- **Assigned task**
Every record must be repeated exactly, with no omission.

- **Dataset**

Start of Block

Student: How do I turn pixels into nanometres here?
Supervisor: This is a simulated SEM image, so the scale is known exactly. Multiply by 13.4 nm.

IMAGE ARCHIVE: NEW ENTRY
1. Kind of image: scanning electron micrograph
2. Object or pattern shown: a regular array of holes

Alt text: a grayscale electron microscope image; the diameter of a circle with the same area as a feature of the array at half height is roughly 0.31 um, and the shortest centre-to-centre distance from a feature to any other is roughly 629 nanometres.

End of Block

- **Task output**
Student: How do I turn pixels into nanometres here?
Supervisor: This is a simulated SEM image, so the scale is known exactly. Multiply by 13.4 nm.

IMAGE ARCHIVE: NEW ENTRY
1. Kind of image: scanning electron micrograph
2. Object or pattern shown: a regular array of holes

Alt text: a grayscale electron microscope image; the diameter of a circle with the same area as a feature of the array at half height is roughly 0.31 um, and the shortest centre-to-centre distance from a feature to any other is roughly 629 nanometres.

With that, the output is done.